..........

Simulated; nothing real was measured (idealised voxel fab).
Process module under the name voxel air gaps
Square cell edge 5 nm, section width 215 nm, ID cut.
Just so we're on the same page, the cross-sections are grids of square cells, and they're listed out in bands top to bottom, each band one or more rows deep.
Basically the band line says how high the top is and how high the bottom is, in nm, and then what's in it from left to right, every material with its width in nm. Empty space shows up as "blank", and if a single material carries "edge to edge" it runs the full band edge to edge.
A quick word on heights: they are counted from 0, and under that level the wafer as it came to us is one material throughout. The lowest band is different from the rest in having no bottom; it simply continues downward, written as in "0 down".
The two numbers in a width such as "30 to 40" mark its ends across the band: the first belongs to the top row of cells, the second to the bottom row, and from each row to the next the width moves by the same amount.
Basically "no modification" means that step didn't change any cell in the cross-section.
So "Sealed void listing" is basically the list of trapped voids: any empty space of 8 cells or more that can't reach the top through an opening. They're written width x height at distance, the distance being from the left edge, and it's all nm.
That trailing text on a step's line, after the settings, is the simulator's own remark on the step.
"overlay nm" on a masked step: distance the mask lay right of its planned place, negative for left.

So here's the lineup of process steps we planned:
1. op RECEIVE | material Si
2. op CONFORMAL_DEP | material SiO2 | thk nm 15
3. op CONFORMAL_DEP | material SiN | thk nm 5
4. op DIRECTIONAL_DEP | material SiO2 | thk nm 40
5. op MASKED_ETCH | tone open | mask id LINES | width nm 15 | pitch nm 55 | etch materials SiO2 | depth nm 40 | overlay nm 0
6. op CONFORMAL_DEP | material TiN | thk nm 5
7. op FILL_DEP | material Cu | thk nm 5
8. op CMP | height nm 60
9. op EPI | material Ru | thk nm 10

..........

_WORK ITEM_
Please output only the lines from the first line of the entries through the line with "Basically the band", both included, exactly as written.

_TASK OUTPUT_
Simulated; nothing real was measured (idealised voxel fab).
Process module under the name voxel air gaps
Square cell edge 5 nm, section width 215 nm, ID cut.
Just so we're on the same page, the cross-sections are grids of square cells, and they're listed out in bands top to bottom, each band one or more rows deep.
Basically the band line says how high the top is and how high the bottom is, in nm, and then what's in it from left to right, every material with its width in nm. Empty space shows up as "blank", and if a single material carries "edge to edge" it runs the full band edge to edge.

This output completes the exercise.